_Brief_:
Identical copies of all the records below are needed.

_Given data_:
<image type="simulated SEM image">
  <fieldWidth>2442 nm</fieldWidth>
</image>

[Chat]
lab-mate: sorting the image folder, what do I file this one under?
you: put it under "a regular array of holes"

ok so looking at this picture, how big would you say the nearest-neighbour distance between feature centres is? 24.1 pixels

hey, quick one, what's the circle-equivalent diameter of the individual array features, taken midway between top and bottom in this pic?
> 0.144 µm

_Answer area_:
<image type="simulated SEM image">
  <fieldWidth>2442 nm</fieldWidth>
</image>

[Chat]
lab-mate: sorting the image folder, what do I file this one under?
you: put it under "a regular array of holes"

ok so looking at this picture, how big would you say the nearest-neighbour distance between feature centres is? 24.1 pixels

hey, quick one, what's the circle-equivalent diameter of the individual array features, taken midway between top and bottom in this pic?
> 0.144 µm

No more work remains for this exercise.